■ SOURCE MATERIAL ■
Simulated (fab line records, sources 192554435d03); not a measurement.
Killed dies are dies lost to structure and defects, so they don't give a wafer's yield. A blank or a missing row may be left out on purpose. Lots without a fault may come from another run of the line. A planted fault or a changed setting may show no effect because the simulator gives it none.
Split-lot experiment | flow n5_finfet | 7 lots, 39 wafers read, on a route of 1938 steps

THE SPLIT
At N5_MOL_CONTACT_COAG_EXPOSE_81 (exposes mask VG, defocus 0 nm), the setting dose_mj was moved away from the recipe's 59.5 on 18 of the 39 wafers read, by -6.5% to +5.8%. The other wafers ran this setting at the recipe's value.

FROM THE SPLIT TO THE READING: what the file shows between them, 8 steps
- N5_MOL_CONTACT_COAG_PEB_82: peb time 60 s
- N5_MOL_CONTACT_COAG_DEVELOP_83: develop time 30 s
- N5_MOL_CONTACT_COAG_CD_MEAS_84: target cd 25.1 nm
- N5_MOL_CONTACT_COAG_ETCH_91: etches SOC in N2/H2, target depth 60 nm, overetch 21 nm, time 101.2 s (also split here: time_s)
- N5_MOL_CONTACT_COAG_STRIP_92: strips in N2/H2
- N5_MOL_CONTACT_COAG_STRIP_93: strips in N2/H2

■ ASSIGNMENT ■
Will you return exactly the lines above from the one with "- N5_MOL_CONTACT_COAG_ETCH_91: etches" down to the one with "- N5_MOL_CONTACT_COAG_STRIP_92: strips", counting both as part of the range?

■ ANSWER SPACE ■
- N5_MOL_CONTACT_COAG_ETCH_91: etches SOC in N2/H2, target depth 60 nm, overetch 21 nm, time 101.2 s (also split here: time_s)
- N5_MOL_CONTACT_COAG_STRIP_92: strips in N2/H2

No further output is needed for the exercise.